[Data for analysis — start]

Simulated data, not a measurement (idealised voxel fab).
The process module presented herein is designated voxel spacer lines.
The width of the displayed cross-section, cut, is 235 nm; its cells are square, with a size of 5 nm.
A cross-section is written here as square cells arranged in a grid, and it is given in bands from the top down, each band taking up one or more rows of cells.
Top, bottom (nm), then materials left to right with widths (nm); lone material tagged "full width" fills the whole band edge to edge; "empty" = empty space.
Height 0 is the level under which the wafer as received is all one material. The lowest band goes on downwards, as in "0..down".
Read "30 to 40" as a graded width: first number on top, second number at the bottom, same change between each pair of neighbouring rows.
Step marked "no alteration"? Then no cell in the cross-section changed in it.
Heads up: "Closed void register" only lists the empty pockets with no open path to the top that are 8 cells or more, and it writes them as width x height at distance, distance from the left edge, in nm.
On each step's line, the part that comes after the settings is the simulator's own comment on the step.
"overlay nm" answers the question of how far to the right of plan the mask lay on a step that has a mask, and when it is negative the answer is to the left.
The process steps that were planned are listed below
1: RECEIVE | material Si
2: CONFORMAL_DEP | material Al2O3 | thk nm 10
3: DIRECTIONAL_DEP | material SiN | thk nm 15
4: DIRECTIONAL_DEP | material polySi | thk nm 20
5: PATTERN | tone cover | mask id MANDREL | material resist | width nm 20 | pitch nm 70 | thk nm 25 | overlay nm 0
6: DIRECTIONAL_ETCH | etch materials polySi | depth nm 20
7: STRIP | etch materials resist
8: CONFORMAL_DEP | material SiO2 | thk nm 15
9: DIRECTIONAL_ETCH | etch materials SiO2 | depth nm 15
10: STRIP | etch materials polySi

[Data for analysis — finish]

§ Work task
Could each line above be retyped exactly?

§ Written answer
Simulated data, not a measurement (idealised voxel fab).
The process module presented herein is designated voxel spacer lines.
The width of the displayed cross-section, cut, is 235 nm; its cells are square, with a size of 5 nm.
A cross-section is written here as square cells arranged in a grid, and it is given in bands from the top down, each band taking up one or more rows of cells.
Top, bottom (nm), then materials left to right with widths (nm); lone material tagged "full width" fills the whole band edge to edge; "empty" = empty space.
Height 0 is the level under which the wafer as received is all one material. The lowest band goes on downwards, as in "0..down".
Read "30 to 40" as a graded width: first number on top, second number at the bottom, same change between each pair of neighbouring rows.
Step marked "no alteration"? Then no cell in the cross-section changed in it.
Heads up: "Closed void register" only lists the empty pockets with no open path to the top that are 8 cells or more, and it writes them as width x height at distance, distance from the left edge, in nm.
On each step's line, the part that comes after the settings is the simulator's own comment on the step.
"overlay nm" answers the question of how far to the right of plan the mask lay on a step that has a mask, and when it is negative the answer is to the left.
The process steps that were planned are listed below
1: RECEIVE | material Si
2: CONFORMAL_DEP | material Al2O3 | thk nm 10
3: DIRECTIONAL_DEP | material SiN | thk nm 15
4: DIRECTIONAL_DEP | material polySi | thk nm 20
5: PATTERN | tone cover | mask id MANDREL | material resist | width nm 20 | pitch nm 70 | thk nm 25 | overlay nm 0
6: DIRECTIONAL_ETCH | etch materials polySi | depth nm 20
7: STRIP | etch materials resist
8: CONFORMAL_DEP | material SiO2 | thk nm 15
9: DIRECTIONAL_ETCH | etch materials SiO2 | depth nm 15
10: STRIP | etch materials polySi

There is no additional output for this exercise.